RAW DATA:
BEGIN

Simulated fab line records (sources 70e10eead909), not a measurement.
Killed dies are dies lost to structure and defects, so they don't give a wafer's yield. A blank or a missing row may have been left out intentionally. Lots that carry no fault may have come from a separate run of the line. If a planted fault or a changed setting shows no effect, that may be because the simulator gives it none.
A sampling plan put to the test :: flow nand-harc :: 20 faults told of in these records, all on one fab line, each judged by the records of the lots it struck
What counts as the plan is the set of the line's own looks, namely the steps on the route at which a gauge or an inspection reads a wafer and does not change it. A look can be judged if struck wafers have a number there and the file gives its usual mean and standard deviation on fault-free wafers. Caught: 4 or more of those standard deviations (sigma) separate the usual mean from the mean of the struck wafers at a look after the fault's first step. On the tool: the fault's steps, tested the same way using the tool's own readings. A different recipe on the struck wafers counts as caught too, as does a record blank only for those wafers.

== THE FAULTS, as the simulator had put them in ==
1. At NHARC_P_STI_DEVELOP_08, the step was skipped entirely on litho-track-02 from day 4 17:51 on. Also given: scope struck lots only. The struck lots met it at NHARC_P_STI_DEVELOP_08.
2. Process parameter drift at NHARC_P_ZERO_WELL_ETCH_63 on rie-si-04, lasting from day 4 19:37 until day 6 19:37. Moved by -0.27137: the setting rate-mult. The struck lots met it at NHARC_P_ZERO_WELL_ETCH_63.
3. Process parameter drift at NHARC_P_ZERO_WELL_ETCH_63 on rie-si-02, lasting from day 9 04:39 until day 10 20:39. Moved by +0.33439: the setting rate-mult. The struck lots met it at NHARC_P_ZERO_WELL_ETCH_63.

END

REQUIRED ACTION: Repeat every line of the data, exactly and in full.

ANSWER AREA:
Simulated fab line records (sources 70e10eead909), not a measurement.
Killed dies are dies lost to structure and defects, so they don't give a wafer's yield. A blank or a missing row may have been left out intentionally. Lots that carry no fault may have come from a separate run of the line. If a planted fault or a changed setting shows no effect, that may be because the simulator gives it none.
A sampling plan put to the test :: flow nand-harc :: 20 faults told of in these records, all on one fab line, each judged by the records of the lots it struck
What counts as the plan is the set of the line's own looks, namely the steps on the route at which a gauge or an inspection reads a wafer and does not change it. A look can be judged if struck wafers have a number there and the file gives its usual mean and standard deviation on fault-free wafers. Caught: 4 or more of those standard deviations (sigma) separate the usual mean from the mean of the struck wafers at a look after the fault's first step. On the tool: the fault's steps, tested the same way using the tool's own readings. A different recipe on the struck wafers counts as caught too, as does a record blank only for those wafers.

== THE FAULTS, as the simulator had put them in ==
1. At NHARC_P_STI_DEVELOP_08, the step was skipped entirely on litho-track-02 from day 4 17:51 on. Also given: scope struck lots only. The struck lots met it at NHARC_P_STI_DEVELOP_08.
2. Process parameter drift at NHARC_P_ZERO_WELL_ETCH_63 on rie-si-04, lasting from day 4 19:37 until day 6 19:37. Moved by -0.27137: the setting rate-mult. The struck lots met it at NHARC_P_ZERO_WELL_ETCH_63.
3. Process parameter drift at NHARC_P_ZERO_WELL_ETCH_63 on rie-si-02, lasting from day 9 04:39 until day 10 20:39. Moved by +0.33439: the setting rate-mult. The struck lots met it at NHARC_P_ZERO_WELL_ETCH_63.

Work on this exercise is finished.